## Work item
Write out, please, the lines from the beginning of the material to the line with "B1: reference wafer", including both ends and nothing else.

## Data listing
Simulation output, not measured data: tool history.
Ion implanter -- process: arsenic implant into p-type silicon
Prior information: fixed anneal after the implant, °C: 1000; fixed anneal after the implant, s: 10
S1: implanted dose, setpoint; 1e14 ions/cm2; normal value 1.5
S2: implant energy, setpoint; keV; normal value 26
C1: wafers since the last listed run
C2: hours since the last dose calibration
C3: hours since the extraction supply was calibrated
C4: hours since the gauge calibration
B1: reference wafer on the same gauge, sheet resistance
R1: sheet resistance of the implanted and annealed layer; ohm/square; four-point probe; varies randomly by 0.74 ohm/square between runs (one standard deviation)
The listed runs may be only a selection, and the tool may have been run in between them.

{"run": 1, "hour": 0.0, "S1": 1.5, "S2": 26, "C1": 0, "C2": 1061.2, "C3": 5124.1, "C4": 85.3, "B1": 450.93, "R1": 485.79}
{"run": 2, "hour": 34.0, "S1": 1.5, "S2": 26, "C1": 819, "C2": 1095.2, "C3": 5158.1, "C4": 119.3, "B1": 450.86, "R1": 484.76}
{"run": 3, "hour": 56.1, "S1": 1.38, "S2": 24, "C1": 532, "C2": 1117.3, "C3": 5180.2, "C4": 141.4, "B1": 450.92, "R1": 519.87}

## Response
Simulation output, not measured data: tool history.
Ion implanter -- process: arsenic implant into p-type silicon
Prior information: fixed anneal after the implant, °C: 1000; fixed anneal after the implant, s: 10
S1: implanted dose, setpoint; 1e14 ions/cm2; normal value 1.5
S2: implant energy, setpoint; keV; normal value 26
C1: wafers since the last listed run
C2: hours since the last dose calibration
C3: hours since the extraction supply was calibrated
C4: hours since the gauge calibration
B1: reference wafer on the same gauge, sheet resistance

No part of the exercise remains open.